> EXTRACTED RECORDS:
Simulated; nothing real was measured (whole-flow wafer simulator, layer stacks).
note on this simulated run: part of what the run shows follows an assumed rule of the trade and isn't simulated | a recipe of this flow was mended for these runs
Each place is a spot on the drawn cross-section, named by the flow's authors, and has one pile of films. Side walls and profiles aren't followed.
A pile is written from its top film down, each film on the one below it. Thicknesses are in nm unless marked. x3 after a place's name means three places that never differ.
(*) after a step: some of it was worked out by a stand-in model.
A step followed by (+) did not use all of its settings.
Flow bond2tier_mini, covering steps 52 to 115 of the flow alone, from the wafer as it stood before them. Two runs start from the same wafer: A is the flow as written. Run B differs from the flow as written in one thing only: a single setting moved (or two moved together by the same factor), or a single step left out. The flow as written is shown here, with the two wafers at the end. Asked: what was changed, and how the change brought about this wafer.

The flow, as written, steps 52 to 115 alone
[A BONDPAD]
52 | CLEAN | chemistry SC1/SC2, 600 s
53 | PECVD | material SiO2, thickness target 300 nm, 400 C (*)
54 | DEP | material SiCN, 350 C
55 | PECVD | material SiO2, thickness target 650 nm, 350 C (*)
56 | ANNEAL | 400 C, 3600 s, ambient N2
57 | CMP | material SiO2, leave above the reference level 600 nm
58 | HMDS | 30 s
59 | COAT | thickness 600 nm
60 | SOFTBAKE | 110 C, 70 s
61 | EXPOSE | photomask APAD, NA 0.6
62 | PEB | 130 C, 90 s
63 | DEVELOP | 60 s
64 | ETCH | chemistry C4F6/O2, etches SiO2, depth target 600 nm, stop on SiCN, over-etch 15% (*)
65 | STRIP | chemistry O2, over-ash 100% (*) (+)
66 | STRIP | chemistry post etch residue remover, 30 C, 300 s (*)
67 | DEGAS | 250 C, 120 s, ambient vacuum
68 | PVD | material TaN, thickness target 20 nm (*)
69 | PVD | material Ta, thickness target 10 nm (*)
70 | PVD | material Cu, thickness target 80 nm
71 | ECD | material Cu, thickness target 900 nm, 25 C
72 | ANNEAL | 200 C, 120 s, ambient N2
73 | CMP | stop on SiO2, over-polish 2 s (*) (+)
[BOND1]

> REQUIRED ACTION: Give back, unchanged, the run of lines in the listing above that begins at the line containing "56 | ANNEAL | 400 C, 3600 s, ambient N2" and ends at the line containing "65 | STRIP |", both included.

> ANSWER SECTION:
56 | ANNEAL | 400 C, 3600 s, ambient N2
57 | CMP | material SiO2, leave above the reference level 600 nm
58 | HMDS | 30 s
59 | COAT | thickness 600 nm
60 | SOFTBAKE | 110 C, 70 s
61 | EXPOSE | photomask APAD, NA 0.6
62 | PEB | 130 C, 90 s
63 | DEVELOP | 60 s
64 | ETCH | chemistry C4F6/O2, etches SiO2, depth target 600 nm, stop on SiCN, over-etch 15% (*)
65 | STRIP | chemistry O2, over-ash 100% (*) (+)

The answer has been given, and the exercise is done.